» GIVEN INFORMATION
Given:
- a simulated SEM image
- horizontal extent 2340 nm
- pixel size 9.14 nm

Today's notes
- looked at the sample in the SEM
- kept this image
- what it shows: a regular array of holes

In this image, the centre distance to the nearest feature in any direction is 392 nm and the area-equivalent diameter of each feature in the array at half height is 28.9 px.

» REQUIRED ACTION
Without any alteration, retype all of the material above.

» RESULT
Given:
- a simulated SEM image
- horizontal extent 2340 nm
- pixel size 9.14 nm

Today's notes
- looked at the sample in the SEM
- kept this image
- what it shows: a regular array of holes

In this image, the centre distance to the nearest feature in any direction is 392 nm and the area-equivalent diameter of each feature in the array at half height is 28.9 px.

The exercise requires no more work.